Exercise>
Write every entry out again, exactly as given.

Data excerpts>
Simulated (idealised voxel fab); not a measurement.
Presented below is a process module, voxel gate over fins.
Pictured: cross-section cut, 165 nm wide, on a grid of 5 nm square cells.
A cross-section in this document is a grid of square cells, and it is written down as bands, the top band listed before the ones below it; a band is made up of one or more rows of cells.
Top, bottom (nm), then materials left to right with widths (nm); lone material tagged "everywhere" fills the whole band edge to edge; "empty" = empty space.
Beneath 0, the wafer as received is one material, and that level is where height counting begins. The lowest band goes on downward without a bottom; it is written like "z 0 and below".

Response box>
Simulated (idealised voxel fab); not a measurement.
Presented below is a process module, voxel gate over fins.
Pictured: cross-section cut, 165 nm wide, on a grid of 5 nm square cells.
A cross-section in this document is a grid of square cells, and it is written down as bands, the top band listed before the ones below it; a band is made up of one or more rows of cells.
Top, bottom (nm), then materials left to right with widths (nm); lone material tagged "everywhere" fills the whole band edge to edge; "empty" = empty space.
Beneath 0, the wafer as received is one material, and that level is where height counting begins. The lowest band goes on downward without a bottom; it is written like "z 0 and below".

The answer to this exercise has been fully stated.